* TASK ITEM *
Each line from the start of the data below through the one containing "Run 1, hour" must be reproduced exactly.

* EXCERPTED RECORDS *
::::

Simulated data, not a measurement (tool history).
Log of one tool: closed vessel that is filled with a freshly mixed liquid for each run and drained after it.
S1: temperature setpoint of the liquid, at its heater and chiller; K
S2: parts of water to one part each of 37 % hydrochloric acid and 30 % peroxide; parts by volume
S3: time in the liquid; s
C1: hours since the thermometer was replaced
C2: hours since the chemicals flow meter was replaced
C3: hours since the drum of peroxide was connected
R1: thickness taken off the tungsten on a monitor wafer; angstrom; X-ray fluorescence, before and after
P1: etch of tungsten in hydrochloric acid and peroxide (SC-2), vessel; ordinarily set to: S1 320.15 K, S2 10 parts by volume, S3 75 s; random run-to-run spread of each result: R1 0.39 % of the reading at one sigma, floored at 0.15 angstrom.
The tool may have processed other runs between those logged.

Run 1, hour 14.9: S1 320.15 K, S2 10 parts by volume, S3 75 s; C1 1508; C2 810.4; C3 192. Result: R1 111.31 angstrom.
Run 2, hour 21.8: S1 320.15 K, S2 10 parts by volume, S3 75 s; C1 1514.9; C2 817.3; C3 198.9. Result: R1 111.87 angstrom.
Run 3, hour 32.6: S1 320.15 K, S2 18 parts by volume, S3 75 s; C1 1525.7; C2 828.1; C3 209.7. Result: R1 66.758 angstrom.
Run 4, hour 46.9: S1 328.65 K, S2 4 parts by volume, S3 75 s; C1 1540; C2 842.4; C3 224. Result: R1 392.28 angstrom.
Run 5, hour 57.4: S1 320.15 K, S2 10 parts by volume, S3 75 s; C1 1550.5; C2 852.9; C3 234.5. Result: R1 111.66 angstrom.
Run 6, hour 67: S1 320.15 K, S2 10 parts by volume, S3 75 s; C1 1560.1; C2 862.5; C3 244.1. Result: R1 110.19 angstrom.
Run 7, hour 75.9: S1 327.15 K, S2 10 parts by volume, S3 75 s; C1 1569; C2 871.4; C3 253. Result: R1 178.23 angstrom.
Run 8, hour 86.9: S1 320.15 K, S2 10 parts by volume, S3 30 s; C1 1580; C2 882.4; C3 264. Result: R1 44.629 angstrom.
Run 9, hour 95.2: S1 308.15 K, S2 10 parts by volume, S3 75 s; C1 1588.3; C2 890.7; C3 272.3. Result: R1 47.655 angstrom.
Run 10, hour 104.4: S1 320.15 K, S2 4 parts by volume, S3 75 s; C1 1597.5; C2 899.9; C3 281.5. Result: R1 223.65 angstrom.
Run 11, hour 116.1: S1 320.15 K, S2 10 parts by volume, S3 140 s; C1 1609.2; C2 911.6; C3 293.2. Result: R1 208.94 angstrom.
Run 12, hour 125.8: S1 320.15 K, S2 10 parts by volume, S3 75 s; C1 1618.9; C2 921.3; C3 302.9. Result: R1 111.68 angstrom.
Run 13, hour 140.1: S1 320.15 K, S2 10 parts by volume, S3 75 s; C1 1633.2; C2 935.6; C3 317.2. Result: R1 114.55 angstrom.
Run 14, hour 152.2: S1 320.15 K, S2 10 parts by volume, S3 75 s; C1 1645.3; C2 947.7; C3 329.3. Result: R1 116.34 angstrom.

::::

* TASK ANSWER *
Simulated data, not a measurement (tool history).
Log of one tool: closed vessel that is filled with a freshly mixed liquid for each run and drained after it.
S1: temperature setpoint of the liquid, at its heater and chiller; K
S2: parts of water to one part each of 37 % hydrochloric acid and 30 % peroxide; parts by volume
S3: time in the liquid; s
C1: hours since the thermometer was replaced
C2: hours since the chemicals flow meter was replaced
C3: hours since the drum of peroxide was connected
R1: thickness taken off the tungsten on a monitor wafer; angstrom; X-ray fluorescence, before and after
P1: etch of tungsten in hydrochloric acid and peroxide (SC-2), vessel; ordinarily set to: S1 320.15 K, S2 10 parts by volume, S3 75 s; random run-to-run spread of each result: R1 0.39 % of the reading at one sigma, floored at 0.15 angstrom.
The tool may have processed other runs between those logged.

Run 1, hour 14.9: S1 320.15 K, S2 10 parts by volume, S3 75 s; C1 1508; C2 810.4; C3 192. Result: R1 111.31 angstrom.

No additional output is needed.